→ REQUIREMENT
Please output exactly the lines of the material from the first through the line containing "In a pile the", and nothing more.

++++++
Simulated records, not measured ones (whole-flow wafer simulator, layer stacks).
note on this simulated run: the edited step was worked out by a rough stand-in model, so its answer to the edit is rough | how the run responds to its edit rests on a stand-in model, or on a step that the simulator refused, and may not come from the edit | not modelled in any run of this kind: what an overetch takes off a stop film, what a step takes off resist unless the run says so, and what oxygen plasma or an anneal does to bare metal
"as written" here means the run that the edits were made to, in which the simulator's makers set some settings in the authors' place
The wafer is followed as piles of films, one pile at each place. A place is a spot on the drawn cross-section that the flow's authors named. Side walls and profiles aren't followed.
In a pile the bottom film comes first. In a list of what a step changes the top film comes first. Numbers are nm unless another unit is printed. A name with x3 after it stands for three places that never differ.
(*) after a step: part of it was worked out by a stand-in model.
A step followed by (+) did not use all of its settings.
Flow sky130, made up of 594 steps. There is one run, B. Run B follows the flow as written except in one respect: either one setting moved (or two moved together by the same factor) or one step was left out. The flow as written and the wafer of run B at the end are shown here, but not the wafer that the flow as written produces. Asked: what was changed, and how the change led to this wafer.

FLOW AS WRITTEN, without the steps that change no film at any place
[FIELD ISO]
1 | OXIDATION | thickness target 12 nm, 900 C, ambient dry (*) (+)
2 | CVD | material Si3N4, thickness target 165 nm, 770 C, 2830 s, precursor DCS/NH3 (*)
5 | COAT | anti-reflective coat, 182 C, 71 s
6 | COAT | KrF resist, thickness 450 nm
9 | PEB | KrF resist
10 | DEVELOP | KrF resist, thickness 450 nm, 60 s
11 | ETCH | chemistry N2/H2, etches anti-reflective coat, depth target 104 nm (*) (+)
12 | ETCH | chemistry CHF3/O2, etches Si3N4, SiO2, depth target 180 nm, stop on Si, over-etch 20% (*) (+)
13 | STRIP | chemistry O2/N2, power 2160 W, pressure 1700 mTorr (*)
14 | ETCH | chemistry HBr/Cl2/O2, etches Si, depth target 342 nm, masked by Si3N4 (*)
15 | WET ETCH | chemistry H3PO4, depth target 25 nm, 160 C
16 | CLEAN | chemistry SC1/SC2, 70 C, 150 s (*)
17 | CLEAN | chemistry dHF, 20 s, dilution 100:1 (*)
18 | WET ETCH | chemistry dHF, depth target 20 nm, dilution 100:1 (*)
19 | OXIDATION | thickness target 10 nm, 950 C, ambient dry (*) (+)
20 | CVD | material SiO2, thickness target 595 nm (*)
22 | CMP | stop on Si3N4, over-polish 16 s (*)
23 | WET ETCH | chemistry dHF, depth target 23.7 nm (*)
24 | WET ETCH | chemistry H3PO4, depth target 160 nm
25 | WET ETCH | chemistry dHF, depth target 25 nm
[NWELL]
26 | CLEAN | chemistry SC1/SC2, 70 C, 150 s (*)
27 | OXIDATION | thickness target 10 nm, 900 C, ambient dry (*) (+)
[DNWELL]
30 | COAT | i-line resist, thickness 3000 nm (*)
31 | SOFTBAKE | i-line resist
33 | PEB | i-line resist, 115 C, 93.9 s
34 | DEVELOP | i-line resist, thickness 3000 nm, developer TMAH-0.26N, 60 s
++++++

→ TASK ANSWER
Simulated records, not measured ones (whole-flow wafer simulator, layer stacks).
note on this simulated run: the edited step was worked out by a rough stand-in model, so its answer to the edit is rough | how the run responds to its edit rests on a stand-in model, or on a step that the simulator refused, and may not come from the edit | not modelled in any run of this kind: what an overetch takes off a stop film, what a step takes off resist unless the run says so, and what oxygen plasma or an anneal does to bare metal
"as written" here means the run that the edits were made to, in which the simulator's makers set some settings in the authors' place
The wafer is followed as piles of films, one pile at each place. A place is a spot on the drawn cross-section that the flow's authors named. Side walls and profiles aren't followed.
In a pile the bottom film comes first. In a list of what a step changes the top film comes first. Numbers are nm unless another unit is printed. A name with x3 after it stands for three places that never differ.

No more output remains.